ASSIGNMENT: Please write out the listing beneath this sentence exactly, from its first line to the line with "C3: hours since", and stop there.

[SUPPLIED RECORDS]

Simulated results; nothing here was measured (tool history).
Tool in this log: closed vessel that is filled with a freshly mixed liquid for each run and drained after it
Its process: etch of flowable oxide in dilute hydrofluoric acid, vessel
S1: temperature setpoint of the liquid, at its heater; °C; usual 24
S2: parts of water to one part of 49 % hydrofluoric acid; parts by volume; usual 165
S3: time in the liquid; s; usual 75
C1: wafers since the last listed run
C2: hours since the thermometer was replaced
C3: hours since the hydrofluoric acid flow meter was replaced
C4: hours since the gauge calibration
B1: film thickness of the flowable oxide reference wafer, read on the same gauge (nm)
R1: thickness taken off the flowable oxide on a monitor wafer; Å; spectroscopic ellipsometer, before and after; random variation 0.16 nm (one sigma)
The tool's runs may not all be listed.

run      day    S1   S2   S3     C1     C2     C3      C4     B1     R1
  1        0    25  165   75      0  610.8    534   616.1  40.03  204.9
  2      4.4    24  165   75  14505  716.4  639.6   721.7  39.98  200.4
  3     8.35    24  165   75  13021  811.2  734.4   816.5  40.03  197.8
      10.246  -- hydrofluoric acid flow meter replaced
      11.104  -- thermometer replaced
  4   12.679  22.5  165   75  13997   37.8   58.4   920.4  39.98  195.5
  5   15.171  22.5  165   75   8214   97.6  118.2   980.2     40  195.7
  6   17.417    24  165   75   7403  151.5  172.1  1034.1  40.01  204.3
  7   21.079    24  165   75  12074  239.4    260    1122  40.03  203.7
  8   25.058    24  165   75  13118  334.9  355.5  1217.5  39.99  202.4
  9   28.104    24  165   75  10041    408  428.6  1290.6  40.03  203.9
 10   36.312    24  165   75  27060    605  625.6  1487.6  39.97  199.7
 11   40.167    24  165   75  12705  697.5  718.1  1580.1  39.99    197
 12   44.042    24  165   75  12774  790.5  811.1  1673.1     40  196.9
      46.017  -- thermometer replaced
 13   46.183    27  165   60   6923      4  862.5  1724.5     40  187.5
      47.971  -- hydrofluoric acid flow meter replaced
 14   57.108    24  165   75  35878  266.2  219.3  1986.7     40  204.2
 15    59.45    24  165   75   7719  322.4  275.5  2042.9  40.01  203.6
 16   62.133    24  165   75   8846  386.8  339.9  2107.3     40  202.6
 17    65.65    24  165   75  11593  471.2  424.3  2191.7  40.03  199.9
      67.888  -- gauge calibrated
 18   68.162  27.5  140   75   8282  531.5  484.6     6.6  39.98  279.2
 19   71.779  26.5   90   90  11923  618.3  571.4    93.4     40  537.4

[/SUPPLIED RECORDS]

TASK RESULT:
Simulated results; nothing here was measured (tool history).
Tool in this log: closed vessel that is filled with a freshly mixed liquid for each run and drained after it
Its process: etch of flowable oxide in dilute hydrofluoric acid, vessel
S1: temperature setpoint of the liquid, at its heater; °C; usual 24
S2: parts of water to one part of 49 % hydrofluoric acid; parts by volume; usual 165
S3: time in the liquid; s; usual 75
C1: wafers since the last listed run
C2: hours since the thermometer was replaced
C3: hours since the hydrofluoric acid flow meter was replaced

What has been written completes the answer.